§ **Brief**
Go to the line in the entries below that holds "It is stipulated" and repeat exactly from there through the line that holds "after that step.", inclusive.

[Supplied records — start]
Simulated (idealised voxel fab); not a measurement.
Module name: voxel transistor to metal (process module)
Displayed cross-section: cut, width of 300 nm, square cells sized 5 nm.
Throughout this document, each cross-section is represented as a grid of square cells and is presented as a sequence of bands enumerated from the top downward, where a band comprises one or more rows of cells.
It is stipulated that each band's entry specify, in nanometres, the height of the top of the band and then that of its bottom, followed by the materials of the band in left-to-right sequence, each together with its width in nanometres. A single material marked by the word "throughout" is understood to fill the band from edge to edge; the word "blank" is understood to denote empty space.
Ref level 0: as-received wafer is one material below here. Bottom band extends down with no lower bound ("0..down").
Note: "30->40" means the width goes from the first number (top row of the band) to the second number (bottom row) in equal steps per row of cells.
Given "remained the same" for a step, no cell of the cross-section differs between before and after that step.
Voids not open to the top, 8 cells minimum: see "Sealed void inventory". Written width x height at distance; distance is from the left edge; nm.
[Supplied records — finish]

§ **Task solution**
It is stipulated that each band's entry specify, in nanometres, the height of the top of the band and then that of its bottom, followed by the materials of the band in left-to-right sequence, each together with its width in nanometres. A single material marked by the word "throughout" is understood to fill the band from edge to edge; the word "blank" is understood to denote empty space.
Ref level 0: as-received wafer is one material below here. Bottom band extends down with no lower bound ("0..down").
Note: "30->40" means the width goes from the first number (top row of the band) to the second number (bottom row) in equal steps per row of cells.
Given "remained the same" for a step, no cell of the cross-section differs between before and after that step.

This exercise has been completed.